### WORK ORDER
Reproduce the complete set of records, exactly as they appear.

──────────
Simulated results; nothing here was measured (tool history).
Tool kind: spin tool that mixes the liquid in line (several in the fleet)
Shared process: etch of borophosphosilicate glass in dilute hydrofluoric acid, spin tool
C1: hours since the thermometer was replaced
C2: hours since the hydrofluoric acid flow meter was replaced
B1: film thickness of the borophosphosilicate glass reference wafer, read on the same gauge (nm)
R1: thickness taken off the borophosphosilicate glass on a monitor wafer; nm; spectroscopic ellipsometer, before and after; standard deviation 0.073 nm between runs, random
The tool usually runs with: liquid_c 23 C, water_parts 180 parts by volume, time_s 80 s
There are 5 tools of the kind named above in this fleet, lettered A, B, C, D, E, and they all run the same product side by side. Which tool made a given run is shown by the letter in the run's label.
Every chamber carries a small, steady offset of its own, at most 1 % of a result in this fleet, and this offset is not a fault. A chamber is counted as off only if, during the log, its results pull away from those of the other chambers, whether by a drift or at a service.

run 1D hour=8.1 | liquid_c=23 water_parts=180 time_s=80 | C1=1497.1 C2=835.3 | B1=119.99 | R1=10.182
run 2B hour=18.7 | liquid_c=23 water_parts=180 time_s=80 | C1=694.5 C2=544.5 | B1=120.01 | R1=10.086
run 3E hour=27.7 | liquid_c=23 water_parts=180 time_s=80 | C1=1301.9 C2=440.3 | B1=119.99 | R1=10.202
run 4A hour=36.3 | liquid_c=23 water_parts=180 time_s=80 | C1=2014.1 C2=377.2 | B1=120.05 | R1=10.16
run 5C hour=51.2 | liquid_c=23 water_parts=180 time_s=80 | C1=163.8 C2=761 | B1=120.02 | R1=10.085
──────────

### TASK OUTPUT
Simulated results; nothing here was measured (tool history).
Tool kind: spin tool that mixes the liquid in line (several in the fleet)
Shared process: etch of borophosphosilicate glass in dilute hydrofluoric acid, spin tool
C1: hours since the thermometer was replaced
C2: hours since the hydrofluoric acid flow meter was replaced
B1: film thickness of the borophosphosilicate glass reference wafer, read on the same gauge (nm)
R1: thickness taken off the borophosphosilicate glass on a monitor wafer; nm; spectroscopic ellipsometer, before and after; standard deviation 0.073 nm between runs, random
The tool usually runs with: liquid_c 23 C, water_parts 180 parts by volume, time_s 80 s
There are 5 tools of the kind named above in this fleet, lettered A, B, C, D, E, and they all run the same product side by side. Which tool made a given run is shown by the letter in the run's label.
Every chamber carries a small, steady offset of its own, at most 1 % of a result in this fleet, and this offset is not a fault. A chamber is counted as off only if, during the log, its results pull away from those of the other chambers, whether by a drift or at a service.

run 1D hour=8.1 | liquid_c=23 water_parts=180 time_s=80 | C1=1497.1 C2=835.3 | B1=119.99 | R1=10.182
run 2B hour=18.7 | liquid_c=23 water_parts=180 time_s=80 | C1=694.5 C2=544.5 | B1=120.01 | R1=10.086
run 3E hour=27.7 | liquid_c=23 water_parts=180 time_s=80 | C1=1301.9 C2=440.3 | B1=119.99 | R1=10.202
run 4A hour=36.3 | liquid_c=23 water_parts=180 time_s=80 | C1=2014.1 C2=377.2 | B1=120.05 | R1=10.16
run 5C hour=51.2 | liquid_c=23 water_parts=180 time_s=80 | C1=163.8 C2=761 | B1=120.02 | R1=10.085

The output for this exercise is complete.